================================

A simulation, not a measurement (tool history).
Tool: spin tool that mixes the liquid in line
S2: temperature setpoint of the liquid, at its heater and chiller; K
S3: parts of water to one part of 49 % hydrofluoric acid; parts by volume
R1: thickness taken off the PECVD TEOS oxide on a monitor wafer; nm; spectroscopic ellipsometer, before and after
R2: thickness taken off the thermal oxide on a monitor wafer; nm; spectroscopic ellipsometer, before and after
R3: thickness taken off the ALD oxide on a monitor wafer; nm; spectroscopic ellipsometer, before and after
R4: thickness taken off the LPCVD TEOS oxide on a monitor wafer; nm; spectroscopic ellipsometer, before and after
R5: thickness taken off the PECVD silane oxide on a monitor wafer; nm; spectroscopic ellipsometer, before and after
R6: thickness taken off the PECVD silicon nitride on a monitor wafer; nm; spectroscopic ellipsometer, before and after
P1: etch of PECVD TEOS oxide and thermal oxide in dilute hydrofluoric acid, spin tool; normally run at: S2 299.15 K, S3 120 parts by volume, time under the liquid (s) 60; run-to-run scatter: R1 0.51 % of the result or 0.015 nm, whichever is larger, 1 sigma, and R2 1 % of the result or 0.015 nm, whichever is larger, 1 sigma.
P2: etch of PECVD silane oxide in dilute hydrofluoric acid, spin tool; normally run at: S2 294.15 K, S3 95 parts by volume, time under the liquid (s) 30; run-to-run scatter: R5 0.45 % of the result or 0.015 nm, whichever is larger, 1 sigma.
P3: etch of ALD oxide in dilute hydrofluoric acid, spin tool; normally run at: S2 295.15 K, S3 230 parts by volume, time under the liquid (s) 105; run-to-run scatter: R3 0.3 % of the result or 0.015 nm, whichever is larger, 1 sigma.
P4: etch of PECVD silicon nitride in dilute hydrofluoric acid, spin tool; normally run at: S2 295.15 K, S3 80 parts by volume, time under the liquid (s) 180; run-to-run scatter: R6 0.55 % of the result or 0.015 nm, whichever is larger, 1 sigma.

================================

*ASSIGNMENT:* Using the entries shown above, reproduce verbatim the lines from the line bearing "R4: thickness taken" to the line bearing "R5: thickness taken", inclusive.

*EXERCISE RESULT:*
R4: thickness taken off the LPCVD TEOS oxide on a monitor wafer; nm; spectroscopic ellipsometer, before and after
R5: thickness taken off the PECVD silane oxide on a monitor wafer; nm; spectroscopic ellipsometer, before and after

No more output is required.